> WORK ORDER: Until you reach the line containing "The step: material", reproduce each line of the listing exactly, please, and include that line as well.

::::::::::

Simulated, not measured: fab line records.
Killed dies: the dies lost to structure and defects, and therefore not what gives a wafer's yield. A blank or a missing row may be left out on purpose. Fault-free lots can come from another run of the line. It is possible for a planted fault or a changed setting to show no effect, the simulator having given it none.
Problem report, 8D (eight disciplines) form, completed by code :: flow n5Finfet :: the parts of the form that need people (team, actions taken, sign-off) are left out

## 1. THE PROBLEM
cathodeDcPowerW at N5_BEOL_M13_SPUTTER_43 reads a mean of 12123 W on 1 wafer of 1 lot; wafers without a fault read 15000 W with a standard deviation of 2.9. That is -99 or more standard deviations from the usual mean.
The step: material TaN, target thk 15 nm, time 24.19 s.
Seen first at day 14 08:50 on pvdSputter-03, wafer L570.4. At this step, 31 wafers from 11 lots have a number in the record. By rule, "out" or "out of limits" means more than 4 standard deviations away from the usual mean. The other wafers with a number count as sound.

::::::::::

> ANSWER SPACE:
Simulated, not measured: fab line records.
Killed dies: the dies lost to structure and defects, and therefore not what gives a wafer's yield. A blank or a missing row may be left out on purpose. Fault-free lots can come from another run of the line. It is possible for a planted fault or a changed setting to show no effect, the simulator having given it none.
Problem report, 8D (eight disciplines) form, completed by code :: flow n5Finfet :: the parts of the form that need people (team, actions taken, sign-off) are left out

## 1. THE PROBLEM
cathodeDcPowerW at N5_BEOL_M13_SPUTTER_43 reads a mean of 12123 W on 1 wafer of 1 lot; wafers without a fault read 15000 W with a standard deviation of 2.9. That is -99 or more standard deviations from the usual mean.
The step: material TaN, target thk 15 nm, time 24.19 s.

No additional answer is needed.